▶ Work item
Produce word for word the lines of the data below running from the one that has "process module | voxel ribs on slabs" to the one that has "after a step's", inclusive, and no others.

┌──

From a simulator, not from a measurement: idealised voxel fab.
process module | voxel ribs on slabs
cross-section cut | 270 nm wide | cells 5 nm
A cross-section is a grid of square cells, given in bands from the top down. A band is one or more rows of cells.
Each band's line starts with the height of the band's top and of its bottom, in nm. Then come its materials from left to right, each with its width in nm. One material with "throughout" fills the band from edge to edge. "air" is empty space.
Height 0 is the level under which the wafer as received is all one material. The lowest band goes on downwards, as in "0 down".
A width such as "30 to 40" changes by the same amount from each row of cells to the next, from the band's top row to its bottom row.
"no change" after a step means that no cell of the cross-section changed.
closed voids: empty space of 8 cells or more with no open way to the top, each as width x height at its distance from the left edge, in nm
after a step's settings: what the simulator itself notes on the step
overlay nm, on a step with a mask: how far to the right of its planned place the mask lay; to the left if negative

└──

▶ Task response
process module | voxel ribs on slabs
cross-section cut | 270 nm wide | cells 5 nm
A cross-section is a grid of square cells, given in bands from the top down. A band is one or more rows of cells.
Each band's line starts with the height of the band's top and of its bottom, in nm. Then come its materials from left to right, each with its width in nm. One material with "throughout" fills the band from edge to edge. "air" is empty space.
Height 0 is the level under which the wafer as received is all one material. The lowest band goes on downwards, as in "0 down".
A width such as "30 to 40" changes by the same amount from each row of cells to the next, from the band's top row to its bottom row.
"no change" after a step means that no cell of the cross-section changed.
closed voids: empty space of 8 cells or more with no open way to the top, each as width x height at its distance from the left edge, in nm
after a step's settings: what the simulator itself notes on the step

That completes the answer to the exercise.